(SUPPLIED INFORMATION):
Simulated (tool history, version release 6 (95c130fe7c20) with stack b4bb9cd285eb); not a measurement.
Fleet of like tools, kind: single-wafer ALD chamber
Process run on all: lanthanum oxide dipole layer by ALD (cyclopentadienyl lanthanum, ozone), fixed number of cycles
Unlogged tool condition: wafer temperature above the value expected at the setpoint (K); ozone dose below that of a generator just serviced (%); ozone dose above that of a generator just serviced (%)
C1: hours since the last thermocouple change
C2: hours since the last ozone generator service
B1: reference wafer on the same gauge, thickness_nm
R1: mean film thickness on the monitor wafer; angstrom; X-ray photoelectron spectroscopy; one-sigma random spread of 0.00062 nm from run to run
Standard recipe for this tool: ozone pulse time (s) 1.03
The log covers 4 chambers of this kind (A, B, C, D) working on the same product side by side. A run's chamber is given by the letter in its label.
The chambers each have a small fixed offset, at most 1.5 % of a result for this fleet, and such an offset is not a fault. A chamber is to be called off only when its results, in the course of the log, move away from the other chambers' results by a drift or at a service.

(ACTION ITEM):
Line by line, transcribe the material exactly.

(EXERCISE OUTPUT):
Simulated (tool history, version release 6 (95c130fe7c20) with stack b4bb9cd285eb); not a measurement.
Fleet of like tools, kind: single-wafer ALD chamber
Process run on all: lanthanum oxide dipole layer by ALD (cyclopentadienyl lanthanum, ozone), fixed number of cycles
Unlogged tool condition: wafer temperature above the value expected at the setpoint (K); ozone dose below that of a generator just serviced (%); ozone dose above that of a generator just serviced (%)
C1: hours since the last thermocouple change
C2: hours since the last ozone generator service
B1: reference wafer on the same gauge, thickness_nm
R1: mean film thickness on the monitor wafer; angstrom; X-ray photoelectron spectroscopy; one-sigma random spread of 0.00062 nm from run to run
Standard recipe for this tool: ozone pulse time (s) 1.03
The log covers 4 chambers of this kind (A, B, C, D) working on the same product side by side. A run's chamber is given by the letter in its label.
The chambers each have a small fixed offset, at most 1.5 % of a result for this fleet, and such an offset is not a fault. A chamber is to be called off only when its results, in the course of the log, move away from the other chambers' results by a drift or at a service.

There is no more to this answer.